**Required action**: All of the entries below are to be copied word for word.

**Supplied material**:
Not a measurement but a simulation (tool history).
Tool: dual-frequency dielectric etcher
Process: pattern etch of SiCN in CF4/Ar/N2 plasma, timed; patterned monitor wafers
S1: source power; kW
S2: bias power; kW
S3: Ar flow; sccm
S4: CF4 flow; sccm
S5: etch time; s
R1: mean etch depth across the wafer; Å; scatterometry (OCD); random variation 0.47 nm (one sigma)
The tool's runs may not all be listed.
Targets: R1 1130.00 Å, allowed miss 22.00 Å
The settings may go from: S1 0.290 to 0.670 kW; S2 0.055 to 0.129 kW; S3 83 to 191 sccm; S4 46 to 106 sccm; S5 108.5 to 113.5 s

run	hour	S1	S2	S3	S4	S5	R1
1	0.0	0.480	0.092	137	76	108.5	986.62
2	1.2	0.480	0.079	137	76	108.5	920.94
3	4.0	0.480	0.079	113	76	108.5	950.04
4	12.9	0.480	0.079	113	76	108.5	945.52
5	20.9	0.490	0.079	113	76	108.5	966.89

**Your response**:
Not a measurement but a simulation (tool history).
Tool: dual-frequency dielectric etcher
Process: pattern etch of SiCN in CF4/Ar/N2 plasma, timed; patterned monitor wafers
S1: source power; kW
S2: bias power; kW
S3: Ar flow; sccm
S4: CF4 flow; sccm
S5: etch time; s
R1: mean etch depth across the wafer; Å; scatterometry (OCD); random variation 0.47 nm (one sigma)
The tool's runs may not all be listed.
Targets: R1 1130.00 Å, allowed miss 22.00 Å
The settings may go from: S1 0.290 to 0.670 kW; S2 0.055 to 0.129 kW; S3 83 to 191 sccm; S4 46 to 106 sccm; S5 108.5 to 113.5 s

run	hour	S1	S2	S3	S4	S5	R1
1	0.0	0.480	0.092	137	76	108.5	986.62
2	1.2	0.480	0.079	137	76	108.5	920.94
3	4.0	0.480	0.079	113	76	108.5	950.04
4	12.9	0.480	0.079	113	76	108.5	945.52
5	20.9	0.490	0.079	113	76	108.5	966.89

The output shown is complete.